SOURCE INFORMATION:
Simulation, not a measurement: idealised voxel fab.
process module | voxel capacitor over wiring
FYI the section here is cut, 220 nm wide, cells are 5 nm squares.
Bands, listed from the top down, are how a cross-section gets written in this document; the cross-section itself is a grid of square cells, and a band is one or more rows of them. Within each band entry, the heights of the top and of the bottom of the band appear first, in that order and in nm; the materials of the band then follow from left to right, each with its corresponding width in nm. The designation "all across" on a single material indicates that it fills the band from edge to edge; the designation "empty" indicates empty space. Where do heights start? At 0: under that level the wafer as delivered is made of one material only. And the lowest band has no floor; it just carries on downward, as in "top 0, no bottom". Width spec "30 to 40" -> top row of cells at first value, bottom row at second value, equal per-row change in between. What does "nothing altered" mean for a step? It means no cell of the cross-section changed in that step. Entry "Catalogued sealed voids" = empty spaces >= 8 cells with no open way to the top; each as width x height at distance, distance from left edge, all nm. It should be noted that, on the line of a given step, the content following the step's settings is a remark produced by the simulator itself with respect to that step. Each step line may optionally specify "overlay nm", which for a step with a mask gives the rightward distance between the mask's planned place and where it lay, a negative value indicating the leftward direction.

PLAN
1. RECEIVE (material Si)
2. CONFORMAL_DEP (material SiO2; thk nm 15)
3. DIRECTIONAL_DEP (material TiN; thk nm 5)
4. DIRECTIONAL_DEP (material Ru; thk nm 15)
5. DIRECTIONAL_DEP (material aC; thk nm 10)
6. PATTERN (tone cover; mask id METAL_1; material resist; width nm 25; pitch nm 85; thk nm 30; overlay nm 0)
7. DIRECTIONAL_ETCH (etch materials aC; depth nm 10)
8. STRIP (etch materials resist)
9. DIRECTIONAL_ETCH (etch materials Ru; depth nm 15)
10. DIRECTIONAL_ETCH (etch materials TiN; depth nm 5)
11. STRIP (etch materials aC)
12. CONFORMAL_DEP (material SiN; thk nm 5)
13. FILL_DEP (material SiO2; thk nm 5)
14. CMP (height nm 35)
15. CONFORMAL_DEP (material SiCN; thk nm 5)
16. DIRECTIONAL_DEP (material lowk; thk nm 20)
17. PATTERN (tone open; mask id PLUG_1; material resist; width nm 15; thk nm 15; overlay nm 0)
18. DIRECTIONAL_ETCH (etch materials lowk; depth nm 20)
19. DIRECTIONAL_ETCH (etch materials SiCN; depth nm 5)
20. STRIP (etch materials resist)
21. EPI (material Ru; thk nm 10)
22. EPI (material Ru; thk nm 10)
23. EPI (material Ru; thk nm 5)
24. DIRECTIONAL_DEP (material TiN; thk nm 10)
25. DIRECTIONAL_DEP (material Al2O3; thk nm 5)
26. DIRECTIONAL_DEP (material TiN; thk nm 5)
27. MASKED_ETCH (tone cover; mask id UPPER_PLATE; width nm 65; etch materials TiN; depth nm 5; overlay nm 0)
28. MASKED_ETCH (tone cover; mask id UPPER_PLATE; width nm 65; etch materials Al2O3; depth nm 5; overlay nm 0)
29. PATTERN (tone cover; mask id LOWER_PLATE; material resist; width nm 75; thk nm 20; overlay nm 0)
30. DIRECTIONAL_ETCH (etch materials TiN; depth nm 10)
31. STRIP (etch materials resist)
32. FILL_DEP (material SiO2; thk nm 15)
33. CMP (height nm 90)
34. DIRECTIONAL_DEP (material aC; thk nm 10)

ACTIVITY:
All lines from the opening of the records through the line where "FYI the section" occurs are to be output verbatim. No other line belongs in the answer.

ANSWER SPACE:
Simulation, not a measurement: idealised voxel fab.
process module | voxel capacitor over wiring
FYI the section here is cut, 220 nm wide, cells are 5 nm squares.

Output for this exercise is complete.